[Exercise] Restate word for word the lines of the material below, from the line with "2 | CVD | material" to the line with "9 | DEVELOP | thickness 700 nm, 60 s", both lines included, and no others.

[Extracted entries]
☆ ☆ ☆ ☆ ☆ ☆ ☆

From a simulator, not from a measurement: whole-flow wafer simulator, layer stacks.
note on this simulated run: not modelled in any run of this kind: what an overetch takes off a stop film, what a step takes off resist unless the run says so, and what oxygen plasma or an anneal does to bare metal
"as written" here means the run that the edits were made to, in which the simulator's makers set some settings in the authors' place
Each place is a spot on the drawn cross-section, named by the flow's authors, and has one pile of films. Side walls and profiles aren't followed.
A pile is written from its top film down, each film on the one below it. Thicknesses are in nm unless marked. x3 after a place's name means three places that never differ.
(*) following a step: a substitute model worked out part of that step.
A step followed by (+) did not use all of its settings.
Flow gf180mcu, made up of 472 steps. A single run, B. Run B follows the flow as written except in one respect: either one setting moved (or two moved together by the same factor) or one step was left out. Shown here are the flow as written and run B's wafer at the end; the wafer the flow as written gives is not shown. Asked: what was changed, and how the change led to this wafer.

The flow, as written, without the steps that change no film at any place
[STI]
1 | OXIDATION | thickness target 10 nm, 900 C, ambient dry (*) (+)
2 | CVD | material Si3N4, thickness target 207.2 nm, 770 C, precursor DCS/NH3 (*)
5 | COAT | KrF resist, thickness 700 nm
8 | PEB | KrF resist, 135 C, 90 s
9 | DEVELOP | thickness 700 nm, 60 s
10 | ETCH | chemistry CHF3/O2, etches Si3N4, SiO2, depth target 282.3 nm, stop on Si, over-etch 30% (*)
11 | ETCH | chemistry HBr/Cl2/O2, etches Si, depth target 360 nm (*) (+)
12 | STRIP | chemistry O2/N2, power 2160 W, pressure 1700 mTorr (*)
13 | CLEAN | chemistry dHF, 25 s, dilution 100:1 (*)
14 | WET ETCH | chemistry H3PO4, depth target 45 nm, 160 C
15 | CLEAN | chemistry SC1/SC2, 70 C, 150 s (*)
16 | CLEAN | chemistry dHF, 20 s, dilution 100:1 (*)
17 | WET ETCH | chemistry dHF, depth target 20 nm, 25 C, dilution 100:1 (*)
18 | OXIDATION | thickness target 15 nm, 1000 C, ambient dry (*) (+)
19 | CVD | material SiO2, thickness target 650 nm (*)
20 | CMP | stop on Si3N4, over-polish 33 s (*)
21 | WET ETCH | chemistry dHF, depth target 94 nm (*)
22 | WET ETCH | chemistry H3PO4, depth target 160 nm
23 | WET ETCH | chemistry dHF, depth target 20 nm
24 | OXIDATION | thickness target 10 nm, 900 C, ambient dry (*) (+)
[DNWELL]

☆ ☆ ☆ ☆ ☆ ☆ ☆

[Task result]
2 | CVD | material Si3N4, thickness target 207.2 nm, 770 C, precursor DCS/NH3 (*)
5 | COAT | KrF resist, thickness 700 nm
8 | PEB | KrF resist, 135 C, 90 s
9 | DEVELOP | thickness 700 nm, 60 s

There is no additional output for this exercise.